Start of Block

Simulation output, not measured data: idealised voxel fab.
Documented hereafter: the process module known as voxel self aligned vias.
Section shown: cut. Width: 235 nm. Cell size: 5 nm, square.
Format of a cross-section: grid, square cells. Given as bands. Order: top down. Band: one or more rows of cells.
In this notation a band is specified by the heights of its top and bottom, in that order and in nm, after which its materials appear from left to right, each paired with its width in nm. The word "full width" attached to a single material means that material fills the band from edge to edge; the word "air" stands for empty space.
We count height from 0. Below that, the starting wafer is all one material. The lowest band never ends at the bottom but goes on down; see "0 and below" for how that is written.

End of Block

| Brief |
Write out all the entries once more, exactly.

| Task response |
Simulation output, not measured data: idealised voxel fab.
Documented hereafter: the process module known as voxel self aligned vias.
Section shown: cut. Width: 235 nm. Cell size: 5 nm, square.
Format of a cross-section: grid, square cells. Given as bands. Order: top down. Band: one or more rows of cells.
In this notation a band is specified by the heights of its top and bottom, in that order and in nm, after which its materials appear from left to right, each paired with its width in nm. The word "full width" attached to a single material means that material fills the band from edge to edge; the word "air" stands for empty space.
We count height from 0. Below that, the starting wafer is all one material. The lowest band never ends at the bottom but goes on down; see "0 and below" for how that is written.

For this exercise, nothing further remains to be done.